SUPPLIED INFORMATION START

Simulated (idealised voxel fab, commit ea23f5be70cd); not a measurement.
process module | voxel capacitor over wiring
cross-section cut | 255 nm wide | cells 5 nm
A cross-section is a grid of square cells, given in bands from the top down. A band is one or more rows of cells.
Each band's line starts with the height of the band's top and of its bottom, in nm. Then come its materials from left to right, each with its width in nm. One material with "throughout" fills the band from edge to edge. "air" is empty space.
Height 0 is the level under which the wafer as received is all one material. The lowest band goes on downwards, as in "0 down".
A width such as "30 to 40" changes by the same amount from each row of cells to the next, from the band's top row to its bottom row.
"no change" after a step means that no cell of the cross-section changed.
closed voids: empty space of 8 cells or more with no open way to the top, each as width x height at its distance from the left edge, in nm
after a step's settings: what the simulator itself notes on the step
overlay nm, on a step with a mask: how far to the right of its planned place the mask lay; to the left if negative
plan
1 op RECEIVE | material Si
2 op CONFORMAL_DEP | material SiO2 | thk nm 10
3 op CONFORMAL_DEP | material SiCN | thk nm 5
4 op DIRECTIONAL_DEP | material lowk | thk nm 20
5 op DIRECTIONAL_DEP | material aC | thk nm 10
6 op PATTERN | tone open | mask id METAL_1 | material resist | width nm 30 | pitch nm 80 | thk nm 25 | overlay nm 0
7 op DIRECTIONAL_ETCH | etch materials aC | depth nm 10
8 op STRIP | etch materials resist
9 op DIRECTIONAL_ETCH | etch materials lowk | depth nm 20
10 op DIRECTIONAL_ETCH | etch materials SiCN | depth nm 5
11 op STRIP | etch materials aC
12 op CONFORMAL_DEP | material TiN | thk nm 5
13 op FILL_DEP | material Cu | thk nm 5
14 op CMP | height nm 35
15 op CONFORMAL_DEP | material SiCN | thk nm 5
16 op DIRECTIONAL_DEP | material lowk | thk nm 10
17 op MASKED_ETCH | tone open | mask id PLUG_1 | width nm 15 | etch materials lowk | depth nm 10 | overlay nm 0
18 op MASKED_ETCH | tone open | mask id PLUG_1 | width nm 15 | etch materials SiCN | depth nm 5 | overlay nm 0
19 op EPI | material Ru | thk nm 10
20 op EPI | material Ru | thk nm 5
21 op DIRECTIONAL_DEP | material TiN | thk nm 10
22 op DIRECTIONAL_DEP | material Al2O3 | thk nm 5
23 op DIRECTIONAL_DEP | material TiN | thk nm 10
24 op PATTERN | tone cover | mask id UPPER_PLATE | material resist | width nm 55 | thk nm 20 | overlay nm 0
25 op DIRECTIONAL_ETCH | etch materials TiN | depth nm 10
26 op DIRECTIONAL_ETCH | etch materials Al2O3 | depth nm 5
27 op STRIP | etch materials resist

SUPPLIED INFORMATION END

WORK INSTRUCTION:
Copy out, word for word, the part of the entries above that begins at the line with "11 op STRIP | etch materials aC" and ends at the line with "26 op DIRECTIONAL_ETCH", including both.

RESPONSE:
11 op STRIP | etch materials aC
12 op CONFORMAL_DEP | material TiN | thk nm 5
13 op FILL_DEP | material Cu | thk nm 5
14 op CMP | height nm 35
15 op CONFORMAL_DEP | material SiCN | thk nm 5
16 op DIRECTIONAL_DEP | material lowk | thk nm 10
17 op MASKED_ETCH | tone open | mask id PLUG_1 | width nm 15 | etch materials lowk | depth nm 10 | overlay nm 0
18 op MASKED_ETCH | tone open | mask id PLUG_1 | width nm 15 | etch materials SiCN | depth nm 5 | overlay nm 0
19 op EPI | material Ru | thk nm 10
20 op EPI | material Ru | thk nm 5
21 op DIRECTIONAL_DEP | material TiN | thk nm 10
22 op DIRECTIONAL_DEP | material Al2O3 | thk nm 5
23 op DIRECTIONAL_DEP | material TiN | thk nm 10
24 op PATTERN | tone cover | mask id UPPER_PLATE | material resist | width nm 55 | thk nm 20 | overlay nm 0
25 op DIRECTIONAL_ETCH | etch materials TiN | depth nm 10
26 op DIRECTIONAL_ETCH | etch materials Al2O3 | depth nm 5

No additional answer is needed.